_Work task_
Set the whole listing down again exactly as written.

_Data to examine_
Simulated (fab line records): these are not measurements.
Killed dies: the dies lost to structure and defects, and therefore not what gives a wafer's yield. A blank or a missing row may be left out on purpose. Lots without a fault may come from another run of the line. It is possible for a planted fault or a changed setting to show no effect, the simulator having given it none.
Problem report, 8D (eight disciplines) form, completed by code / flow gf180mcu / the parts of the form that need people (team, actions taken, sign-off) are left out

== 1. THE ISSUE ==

_Task solution_
Simulated (fab line records): these are not measurements.
Killed dies: the dies lost to structure and defects, and therefore not what gives a wafer's yield. A blank or a missing row may be left out on purpose. Lots without a fault may come from another run of the line. It is possible for a planted fault or a changed setting to show no effect, the simulator having given it none.
Problem report, 8D (eight disciplines) form, completed by code / flow gf180mcu / the parts of the form that need people (team, actions taken, sign-off) are left out

== 1. THE ISSUE ==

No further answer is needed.